# Data section
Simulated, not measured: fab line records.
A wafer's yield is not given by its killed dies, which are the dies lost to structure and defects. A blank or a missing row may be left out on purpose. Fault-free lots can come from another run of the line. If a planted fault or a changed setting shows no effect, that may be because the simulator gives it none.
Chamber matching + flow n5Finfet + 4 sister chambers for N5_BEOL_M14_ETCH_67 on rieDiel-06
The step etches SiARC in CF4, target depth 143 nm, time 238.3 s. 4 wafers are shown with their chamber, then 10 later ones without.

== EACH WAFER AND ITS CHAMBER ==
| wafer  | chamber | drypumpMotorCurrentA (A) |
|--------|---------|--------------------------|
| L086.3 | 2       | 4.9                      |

# Work instruction
Copy the data above. Keep each line exact.

# Task output
Simulated, not measured: fab line records.
A wafer's yield is not given by its killed dies, which are the dies lost to structure and defects. A blank or a missing row may be left out on purpose. Fault-free lots can come from another run of the line. If a planted fault or a changed setting shows no effect, that may be because the simulator gives it none.
Chamber matching + flow n5Finfet + 4 sister chambers for N5_BEOL_M14_ETCH_67 on rieDiel-06
The step etches SiARC in CF4, target depth 143 nm, time 238.3 s. 4 wafers are shown with their chamber, then 10 later ones without.

== EACH WAFER AND ITS CHAMBER ==
| wafer  | chamber | drypumpMotorCurrentA (A) |
|--------|---------|--------------------------|
| L086.3 | 2       | 4.9                      |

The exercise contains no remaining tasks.